########################################
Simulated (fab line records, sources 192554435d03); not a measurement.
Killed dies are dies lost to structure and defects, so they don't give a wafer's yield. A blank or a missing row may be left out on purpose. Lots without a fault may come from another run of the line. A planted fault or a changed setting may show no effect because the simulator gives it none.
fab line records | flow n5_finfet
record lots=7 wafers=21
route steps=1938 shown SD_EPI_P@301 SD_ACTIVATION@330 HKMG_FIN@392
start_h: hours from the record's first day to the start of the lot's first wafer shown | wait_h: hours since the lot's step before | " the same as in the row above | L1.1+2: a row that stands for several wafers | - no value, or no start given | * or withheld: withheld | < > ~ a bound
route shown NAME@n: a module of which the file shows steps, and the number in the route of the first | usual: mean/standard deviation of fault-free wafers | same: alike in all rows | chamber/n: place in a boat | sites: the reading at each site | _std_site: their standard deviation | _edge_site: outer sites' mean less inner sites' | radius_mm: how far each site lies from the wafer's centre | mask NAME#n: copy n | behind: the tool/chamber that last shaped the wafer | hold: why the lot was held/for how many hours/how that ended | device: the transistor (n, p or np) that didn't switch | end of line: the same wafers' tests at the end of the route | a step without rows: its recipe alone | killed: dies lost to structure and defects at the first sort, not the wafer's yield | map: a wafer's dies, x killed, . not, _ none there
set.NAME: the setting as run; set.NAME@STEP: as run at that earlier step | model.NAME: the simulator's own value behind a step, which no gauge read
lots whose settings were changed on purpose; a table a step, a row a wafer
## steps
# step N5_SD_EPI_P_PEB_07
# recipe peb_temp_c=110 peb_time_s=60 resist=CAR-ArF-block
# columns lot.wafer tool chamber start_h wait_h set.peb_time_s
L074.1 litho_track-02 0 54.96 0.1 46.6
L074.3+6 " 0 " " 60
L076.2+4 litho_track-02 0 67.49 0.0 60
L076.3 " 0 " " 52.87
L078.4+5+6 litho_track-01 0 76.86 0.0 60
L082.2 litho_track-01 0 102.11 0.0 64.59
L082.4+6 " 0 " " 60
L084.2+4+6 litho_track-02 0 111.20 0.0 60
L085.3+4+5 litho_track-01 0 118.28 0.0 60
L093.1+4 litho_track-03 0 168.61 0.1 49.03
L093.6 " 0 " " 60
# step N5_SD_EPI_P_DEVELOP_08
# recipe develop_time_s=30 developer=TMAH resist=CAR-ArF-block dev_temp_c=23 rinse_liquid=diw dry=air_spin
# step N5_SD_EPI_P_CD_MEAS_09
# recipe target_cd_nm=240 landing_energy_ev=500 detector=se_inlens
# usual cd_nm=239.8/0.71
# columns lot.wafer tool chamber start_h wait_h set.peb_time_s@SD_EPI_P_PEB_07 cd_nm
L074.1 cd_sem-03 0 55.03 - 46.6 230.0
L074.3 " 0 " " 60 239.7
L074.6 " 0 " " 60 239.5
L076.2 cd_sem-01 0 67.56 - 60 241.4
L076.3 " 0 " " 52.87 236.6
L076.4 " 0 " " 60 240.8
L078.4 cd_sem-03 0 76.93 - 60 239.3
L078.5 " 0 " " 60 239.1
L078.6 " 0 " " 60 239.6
########################################

■ BRIEF ■
Going back over the entries above, copy word for word every line from the one that has "L076.2+4 litho_track-02 0 67.49 0.0 60" on through the one that has "L085.3+4+5 litho_track-01 0 118.28 0.0 60".

■ ANSWER BOX ■
L076.2+4 litho_track-02 0 67.49 0.0 60
L076.3 " 0 " " 52.87
L078.4+5+6 litho_track-01 0 76.86 0.0 60
L082.2 litho_track-01 0 102.11 0.0 64.59
L082.4+6 " 0 " " 60
L084.2+4+6 litho_track-02 0 111.20 0.0 60
L085.3+4+5 litho_track-01 0 118.28 0.0 60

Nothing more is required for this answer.